GIVEN DATA:
********

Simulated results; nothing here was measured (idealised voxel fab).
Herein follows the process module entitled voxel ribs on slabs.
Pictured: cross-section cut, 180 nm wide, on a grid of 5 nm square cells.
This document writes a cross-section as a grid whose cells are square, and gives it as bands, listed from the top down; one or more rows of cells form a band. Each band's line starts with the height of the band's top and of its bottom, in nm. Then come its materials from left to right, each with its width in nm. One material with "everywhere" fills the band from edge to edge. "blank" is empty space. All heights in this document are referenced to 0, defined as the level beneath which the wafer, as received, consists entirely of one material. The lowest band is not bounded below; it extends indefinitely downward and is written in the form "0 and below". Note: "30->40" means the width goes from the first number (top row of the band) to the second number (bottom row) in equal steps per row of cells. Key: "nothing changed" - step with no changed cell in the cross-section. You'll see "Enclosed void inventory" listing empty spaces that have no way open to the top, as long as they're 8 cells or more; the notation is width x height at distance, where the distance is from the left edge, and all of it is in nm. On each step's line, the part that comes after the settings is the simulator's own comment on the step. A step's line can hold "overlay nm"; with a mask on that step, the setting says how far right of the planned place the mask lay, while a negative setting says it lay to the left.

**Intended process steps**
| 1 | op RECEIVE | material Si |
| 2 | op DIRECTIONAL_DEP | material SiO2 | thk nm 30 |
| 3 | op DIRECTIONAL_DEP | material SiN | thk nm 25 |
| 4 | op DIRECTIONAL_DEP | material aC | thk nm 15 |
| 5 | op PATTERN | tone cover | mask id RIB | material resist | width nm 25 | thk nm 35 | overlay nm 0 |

********

Repeat the data above in full, word for word.

ANSWER BOX:
Simulated results; nothing here was measured (idealised voxel fab).
Herein follows the process module entitled voxel ribs on slabs.
Pictured: cross-section cut, 180 nm wide, on a grid of 5 nm square cells.
This document writes a cross-section as a grid whose cells are square, and gives it as bands, listed from the top down; one or more rows of cells form a band. Each band's line starts with the height of the band's top and of its bottom, in nm. Then come its materials from left to right, each with its width in nm. One material with "everywhere" fills the band from edge to edge. "blank" is empty space. All heights in this document are referenced to 0, defined as the level beneath which the wafer, as received, consists entirely of one material. The lowest band is not bounded below; it extends indefinitely downward and is written in the form "0 and below". Note: "30->40" means the width goes from the first number (top row of the band) to the second number (bottom row) in equal steps per row of cells. Key: "nothing changed" - step with no changed cell in the cross-section. You'll see "Enclosed void inventory" listing empty spaces that have no way open to the top, as long as they're 8 cells or more; the notation is width x height at distance, where the distance is from the left edge, and all of it is in nm. On each step's line, the part that comes after the settings is the simulator's own comment on the step. A step's line can hold "overlay nm"; with a mask on that step, the setting says how far right of the planned place the mask lay, while a negative setting says it lay to the left.

**Intended process steps**
| 1 | op RECEIVE | material Si |
| 2 | op DIRECTIONAL_DEP | material SiO2 | thk nm 30 |
| 3 | op DIRECTIONAL_DEP | material SiN | thk nm 25 |
| 4 | op DIRECTIONAL_DEP | material aC | thk nm 15 |
| 5 | op PATTERN | tone cover | mask id RIB | material resist | width nm 25 | thk nm 35 | overlay nm 0 |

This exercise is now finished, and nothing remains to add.